▶ **Records supplied**:
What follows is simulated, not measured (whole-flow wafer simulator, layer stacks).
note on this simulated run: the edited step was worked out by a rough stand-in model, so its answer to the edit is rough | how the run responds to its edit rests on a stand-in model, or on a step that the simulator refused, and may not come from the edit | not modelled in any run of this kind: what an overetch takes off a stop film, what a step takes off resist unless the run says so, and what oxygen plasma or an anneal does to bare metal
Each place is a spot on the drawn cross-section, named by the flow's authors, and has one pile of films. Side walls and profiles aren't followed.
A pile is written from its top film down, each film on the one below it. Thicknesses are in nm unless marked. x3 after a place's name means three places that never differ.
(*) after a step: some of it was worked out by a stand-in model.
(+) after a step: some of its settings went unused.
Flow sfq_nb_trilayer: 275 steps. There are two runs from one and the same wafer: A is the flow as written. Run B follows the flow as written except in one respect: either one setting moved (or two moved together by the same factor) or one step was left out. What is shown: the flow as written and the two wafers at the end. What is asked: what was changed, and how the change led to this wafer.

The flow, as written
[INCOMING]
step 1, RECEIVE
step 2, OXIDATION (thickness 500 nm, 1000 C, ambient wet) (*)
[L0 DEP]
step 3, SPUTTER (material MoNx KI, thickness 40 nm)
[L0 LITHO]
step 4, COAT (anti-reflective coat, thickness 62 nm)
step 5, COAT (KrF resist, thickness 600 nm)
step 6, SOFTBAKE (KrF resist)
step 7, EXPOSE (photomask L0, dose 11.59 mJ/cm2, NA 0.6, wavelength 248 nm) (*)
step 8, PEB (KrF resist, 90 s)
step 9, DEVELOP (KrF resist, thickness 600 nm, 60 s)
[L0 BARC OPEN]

▶ **Requirement**: If a line falls between the first line of the records and the line containing "(+) after a", inclusive, repeat it exactly; leave out all others.

▶ **Result**:
What follows is simulated, not measured (whole-flow wafer simulator, layer stacks).
note on this simulated run: the edited step was worked out by a rough stand-in model, so its answer to the edit is rough | how the run responds to its edit rests on a stand-in model, or on a step that the simulator refused, and may not come from the edit | not modelled in any run of this kind: what an overetch takes off a stop film, what a step takes off resist unless the run says so, and what oxygen plasma or an anneal does to bare metal
Each place is a spot on the drawn cross-section, named by the flow's authors, and has one pile of films. Side walls and profiles aren't followed.
A pile is written from its top film down, each film on the one below it. Thicknesses are in nm unless marked. x3 after a place's name means three places that never differ.
(*) after a step: some of it was worked out by a stand-in model.
(+) after a step: some of its settings went unused.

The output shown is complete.